#### Dataset:
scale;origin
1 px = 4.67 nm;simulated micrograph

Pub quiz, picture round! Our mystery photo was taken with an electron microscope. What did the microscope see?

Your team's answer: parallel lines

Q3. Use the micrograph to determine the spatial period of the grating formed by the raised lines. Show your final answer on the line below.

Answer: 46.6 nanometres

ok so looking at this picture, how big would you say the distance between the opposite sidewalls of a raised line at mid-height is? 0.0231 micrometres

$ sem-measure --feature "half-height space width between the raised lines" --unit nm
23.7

#### Exercise:
Each line from the start of the listing above through the line containing "Your team's answer: parallel lines" must be reproduced exactly. Leave out the rest.

#### Expected answer:
scale;origin
1 px = 4.67 nm;simulated micrograph

Pub quiz, picture round! Our mystery photo was taken with an electron microscope. What did the microscope see?

Your team's answer: parallel lines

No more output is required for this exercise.